ASSIGNED TASK — Reproduce word for word, from the entries below, the line with "18 | 7 | 2.14 |", the line with "3.19 | 2.4 |", and every line between them, and nothing more.

EXCERPTED RECORDS —
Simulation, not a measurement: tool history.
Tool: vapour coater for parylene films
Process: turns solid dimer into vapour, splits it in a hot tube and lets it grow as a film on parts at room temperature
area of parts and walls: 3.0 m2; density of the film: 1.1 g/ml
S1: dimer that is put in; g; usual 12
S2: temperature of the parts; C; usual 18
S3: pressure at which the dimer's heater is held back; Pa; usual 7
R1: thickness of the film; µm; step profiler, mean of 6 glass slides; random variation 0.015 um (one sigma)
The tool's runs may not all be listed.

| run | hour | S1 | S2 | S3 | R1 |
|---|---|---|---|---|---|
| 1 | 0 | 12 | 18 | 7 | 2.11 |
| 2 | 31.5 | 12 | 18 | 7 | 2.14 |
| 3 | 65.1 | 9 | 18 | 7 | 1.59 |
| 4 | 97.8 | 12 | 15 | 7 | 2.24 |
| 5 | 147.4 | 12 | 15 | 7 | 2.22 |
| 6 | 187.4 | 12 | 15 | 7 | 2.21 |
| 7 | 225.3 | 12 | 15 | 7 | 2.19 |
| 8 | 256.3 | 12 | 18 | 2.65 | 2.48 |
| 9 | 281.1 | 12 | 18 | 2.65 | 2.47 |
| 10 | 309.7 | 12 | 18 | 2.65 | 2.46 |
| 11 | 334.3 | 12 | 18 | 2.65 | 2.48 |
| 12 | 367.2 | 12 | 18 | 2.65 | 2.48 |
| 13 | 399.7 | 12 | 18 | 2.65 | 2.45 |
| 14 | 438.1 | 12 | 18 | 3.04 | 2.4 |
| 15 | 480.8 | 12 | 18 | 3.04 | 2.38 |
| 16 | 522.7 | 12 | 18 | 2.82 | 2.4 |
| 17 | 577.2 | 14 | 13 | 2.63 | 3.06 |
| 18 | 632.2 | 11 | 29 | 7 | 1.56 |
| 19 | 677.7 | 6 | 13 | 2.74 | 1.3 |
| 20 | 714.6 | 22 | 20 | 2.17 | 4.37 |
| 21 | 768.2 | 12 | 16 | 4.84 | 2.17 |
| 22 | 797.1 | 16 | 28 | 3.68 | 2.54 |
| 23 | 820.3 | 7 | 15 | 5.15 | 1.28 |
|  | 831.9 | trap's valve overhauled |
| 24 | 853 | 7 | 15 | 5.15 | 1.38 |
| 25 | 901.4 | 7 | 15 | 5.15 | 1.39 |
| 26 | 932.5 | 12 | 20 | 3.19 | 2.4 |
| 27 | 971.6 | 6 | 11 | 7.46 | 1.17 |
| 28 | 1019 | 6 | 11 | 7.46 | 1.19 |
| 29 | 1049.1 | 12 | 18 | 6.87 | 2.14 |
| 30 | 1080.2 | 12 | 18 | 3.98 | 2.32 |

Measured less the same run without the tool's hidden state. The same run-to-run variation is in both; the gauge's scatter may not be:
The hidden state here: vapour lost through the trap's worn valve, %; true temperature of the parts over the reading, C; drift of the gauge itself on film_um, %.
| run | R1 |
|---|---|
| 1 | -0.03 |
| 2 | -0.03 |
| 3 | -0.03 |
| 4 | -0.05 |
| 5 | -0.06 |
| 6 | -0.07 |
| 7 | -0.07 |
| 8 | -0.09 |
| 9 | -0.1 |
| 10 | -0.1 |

EXERCISE OUTPUT —
| 2 | 31.5 | 12 | 18 | 7 | 2.14 |
| 3 | 65.1 | 9 | 18 | 7 | 1.59 |
| 4 | 97.8 | 12 | 15 | 7 | 2.24 |
| 5 | 147.4 | 12 | 15 | 7 | 2.22 |
| 6 | 187.4 | 12 | 15 | 7 | 2.21 |
| 7 | 225.3 | 12 | 15 | 7 | 2.19 |
| 8 | 256.3 | 12 | 18 | 2.65 | 2.48 |
| 9 | 281.1 | 12 | 18 | 2.65 | 2.47 |
| 10 | 309.7 | 12 | 18 | 2.65 | 2.46 |
| 11 | 334.3 | 12 | 18 | 2.65 | 2.48 |
| 12 | 367.2 | 12 | 18 | 2.65 | 2.48 |
| 13 | 399.7 | 12 | 18 | 2.65 | 2.45 |
| 14 | 438.1 | 12 | 18 | 3.04 | 2.4 |
| 15 | 480.8 | 12 | 18 | 3.04 | 2.38 |
| 16 | 522.7 | 12 | 18 | 2.82 | 2.4 |
| 17 | 577.2 | 14 | 13 | 2.63 | 3.06 |
| 18 | 632.2 | 11 | 29 | 7 | 1.56 |
| 19 | 677.7 | 6 | 13 | 2.74 | 1.3 |
| 20 | 714.6 | 22 | 20 | 2.17 | 4.37 |
| 21 | 768.2 | 12 | 16 | 4.84 | 2.17 |
| 22 | 797.1 | 16 | 28 | 3.68 | 2.54 |
| 23 | 820.3 | 7 | 15 | 5.15 | 1.28 |
|  | 831.9 | trap's valve overhauled |
| 24 | 853 | 7 | 15 | 5.15 | 1.38 |
| 25 | 901.4 | 7 | 15 | 5.15 | 1.39 |
| 26 | 932.5 | 12 | 20 | 3.19 | 2.4 |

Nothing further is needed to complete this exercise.